→ Material provided:
BEGIN
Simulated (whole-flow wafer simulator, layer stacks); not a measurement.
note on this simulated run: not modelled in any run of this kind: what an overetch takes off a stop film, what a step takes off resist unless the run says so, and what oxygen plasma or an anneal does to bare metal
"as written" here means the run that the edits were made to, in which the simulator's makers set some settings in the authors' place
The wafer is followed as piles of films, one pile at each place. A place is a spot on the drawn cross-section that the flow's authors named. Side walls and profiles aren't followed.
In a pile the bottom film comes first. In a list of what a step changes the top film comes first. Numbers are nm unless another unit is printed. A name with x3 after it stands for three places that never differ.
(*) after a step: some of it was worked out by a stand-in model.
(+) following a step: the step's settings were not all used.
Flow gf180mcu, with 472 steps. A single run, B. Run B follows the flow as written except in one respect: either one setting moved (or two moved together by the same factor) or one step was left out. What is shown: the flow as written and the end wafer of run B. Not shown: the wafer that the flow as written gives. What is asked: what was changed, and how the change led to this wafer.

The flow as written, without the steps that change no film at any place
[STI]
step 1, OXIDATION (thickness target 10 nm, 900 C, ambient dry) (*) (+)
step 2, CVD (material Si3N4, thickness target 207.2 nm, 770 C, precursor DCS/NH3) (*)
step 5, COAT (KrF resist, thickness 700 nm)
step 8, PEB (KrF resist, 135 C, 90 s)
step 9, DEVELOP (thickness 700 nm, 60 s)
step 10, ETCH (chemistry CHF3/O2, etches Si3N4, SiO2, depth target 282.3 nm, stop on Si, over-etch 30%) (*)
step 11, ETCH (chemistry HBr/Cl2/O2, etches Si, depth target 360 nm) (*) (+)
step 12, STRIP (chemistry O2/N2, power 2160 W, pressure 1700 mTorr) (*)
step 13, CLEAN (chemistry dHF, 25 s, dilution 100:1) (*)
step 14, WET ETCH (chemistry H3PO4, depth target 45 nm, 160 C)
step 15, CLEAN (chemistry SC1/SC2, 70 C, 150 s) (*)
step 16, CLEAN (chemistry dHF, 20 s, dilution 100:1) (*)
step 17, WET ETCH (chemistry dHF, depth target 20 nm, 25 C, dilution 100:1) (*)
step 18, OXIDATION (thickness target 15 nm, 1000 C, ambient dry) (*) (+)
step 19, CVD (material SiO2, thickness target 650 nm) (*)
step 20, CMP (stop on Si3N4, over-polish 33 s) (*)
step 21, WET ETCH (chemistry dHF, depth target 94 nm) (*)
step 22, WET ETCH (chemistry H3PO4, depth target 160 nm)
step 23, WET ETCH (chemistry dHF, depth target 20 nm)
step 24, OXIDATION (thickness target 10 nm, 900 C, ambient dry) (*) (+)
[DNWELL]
END

→ Requirement:
Could you transcribe the entries exactly, from the first line through the line containing "note on this", and give nothing more?

→ Response area:
Simulated (whole-flow wafer simulator, layer stacks); not a measurement.
note on this simulated run: not modelled in any run of this kind: what an overetch takes off a stop film, what a step takes off resist unless the run says so, and what oxygen plasma or an anneal does to bare metal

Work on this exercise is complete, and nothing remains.